:: Record excerpts ::
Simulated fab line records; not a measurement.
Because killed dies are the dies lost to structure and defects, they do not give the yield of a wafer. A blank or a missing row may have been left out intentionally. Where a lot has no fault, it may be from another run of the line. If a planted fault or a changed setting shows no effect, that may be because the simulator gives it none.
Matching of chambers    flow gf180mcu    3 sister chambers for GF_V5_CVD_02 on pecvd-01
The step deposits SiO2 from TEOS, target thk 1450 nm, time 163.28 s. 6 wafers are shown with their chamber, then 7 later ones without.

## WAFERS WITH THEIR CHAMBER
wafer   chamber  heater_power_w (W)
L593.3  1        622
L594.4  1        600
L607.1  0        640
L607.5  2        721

:: Activity ::
Every record is to be repeated exactly as written.

:: Problem solution ::
Simulated fab line records; not a measurement.
Because killed dies are the dies lost to structure and defects, they do not give the yield of a wafer. A blank or a missing row may have been left out intentionally. Where a lot has no fault, it may be from another run of the line. If a planted fault or a changed setting shows no effect, that may be because the simulator gives it none.
Matching of chambers    flow gf180mcu    3 sister chambers for GF_V5_CVD_02 on pecvd-01
The step deposits SiO2 from TEOS, target thk 1450 nm, time 163.28 s. 6 wafers are shown with their chamber, then 7 later ones without.

## WAFERS WITH THEIR CHAMBER
wafer   chamber  heater_power_w (W)
L593.3  1        622
L594.4  1        600
L607.1  0        640
L607.5  2        721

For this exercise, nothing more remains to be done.